+ + + + + + +

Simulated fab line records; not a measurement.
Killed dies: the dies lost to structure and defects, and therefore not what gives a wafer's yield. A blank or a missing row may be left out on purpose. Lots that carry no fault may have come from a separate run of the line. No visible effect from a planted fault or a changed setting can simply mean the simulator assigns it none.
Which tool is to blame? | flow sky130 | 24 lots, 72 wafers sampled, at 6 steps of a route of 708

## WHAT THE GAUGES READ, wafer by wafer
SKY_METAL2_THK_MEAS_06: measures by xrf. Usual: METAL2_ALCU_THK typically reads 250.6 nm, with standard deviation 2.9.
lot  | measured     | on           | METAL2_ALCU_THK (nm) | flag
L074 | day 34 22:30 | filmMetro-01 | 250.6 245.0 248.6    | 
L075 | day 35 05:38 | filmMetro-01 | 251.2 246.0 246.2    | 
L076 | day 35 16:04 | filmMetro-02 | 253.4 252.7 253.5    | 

+ + + + + + +

§ ACTION ITEM: Copy the data above in its entirety, exactly as given.

§ RESPONSE AREA:
Simulated fab line records; not a measurement.
Killed dies: the dies lost to structure and defects, and therefore not what gives a wafer's yield. A blank or a missing row may be left out on purpose. Lots that carry no fault may have come from a separate run of the line. No visible effect from a planted fault or a changed setting can simply mean the simulator assigns it none.
Which tool is to blame? | flow sky130 | 24 lots, 72 wafers sampled, at 6 steps of a route of 708

## WHAT THE GAUGES READ, wafer by wafer
SKY_METAL2_THK_MEAS_06: measures by xrf. Usual: METAL2_ALCU_THK typically reads 250.6 nm, with standard deviation 2.9.
lot  | measured     | on           | METAL2_ALCU_THK (nm) | flag
L074 | day 34 22:30 | filmMetro-01 | 250.6 245.0 248.6    | 
L075 | day 35 05:38 | filmMetro-01 | 251.2 246.0 246.2    | 
L076 | day 35 16:04 | filmMetro-02 | 253.4 252.7 253.5    | 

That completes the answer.